START Available data

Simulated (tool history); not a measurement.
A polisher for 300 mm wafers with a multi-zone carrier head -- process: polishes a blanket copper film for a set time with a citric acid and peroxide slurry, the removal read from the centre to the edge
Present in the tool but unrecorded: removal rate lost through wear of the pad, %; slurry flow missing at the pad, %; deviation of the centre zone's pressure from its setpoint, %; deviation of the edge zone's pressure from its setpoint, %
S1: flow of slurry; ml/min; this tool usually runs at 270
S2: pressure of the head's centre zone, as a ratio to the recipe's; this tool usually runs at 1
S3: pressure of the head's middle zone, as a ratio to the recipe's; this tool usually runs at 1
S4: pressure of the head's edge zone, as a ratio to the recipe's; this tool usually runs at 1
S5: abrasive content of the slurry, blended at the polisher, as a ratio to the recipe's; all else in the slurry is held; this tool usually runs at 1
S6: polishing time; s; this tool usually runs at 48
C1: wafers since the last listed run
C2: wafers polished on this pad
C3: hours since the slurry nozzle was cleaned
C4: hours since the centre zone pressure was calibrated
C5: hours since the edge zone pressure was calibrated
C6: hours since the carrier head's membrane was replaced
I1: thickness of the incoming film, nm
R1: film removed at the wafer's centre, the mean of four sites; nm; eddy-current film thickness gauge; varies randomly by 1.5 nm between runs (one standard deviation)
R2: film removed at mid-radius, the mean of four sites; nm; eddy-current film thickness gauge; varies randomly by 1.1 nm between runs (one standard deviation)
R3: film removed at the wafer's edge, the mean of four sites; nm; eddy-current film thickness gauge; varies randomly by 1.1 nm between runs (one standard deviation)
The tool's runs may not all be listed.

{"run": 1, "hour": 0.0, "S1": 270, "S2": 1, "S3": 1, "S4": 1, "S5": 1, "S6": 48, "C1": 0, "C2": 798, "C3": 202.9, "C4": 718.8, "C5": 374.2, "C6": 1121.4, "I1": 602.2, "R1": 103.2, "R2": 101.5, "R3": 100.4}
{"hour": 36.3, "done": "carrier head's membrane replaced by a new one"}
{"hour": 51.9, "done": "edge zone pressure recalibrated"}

END Available data

→ Work instruction: Quote, word for word, every line from the top of the entries through the line that holds "A polisher for".

→ Exercise answer:
Simulated (tool history); not a measurement.
A polisher for 300 mm wafers with a multi-zone carrier head -- process: polishes a blanket copper film for a set time with a citric acid and peroxide slurry, the removal read from the centre to the edge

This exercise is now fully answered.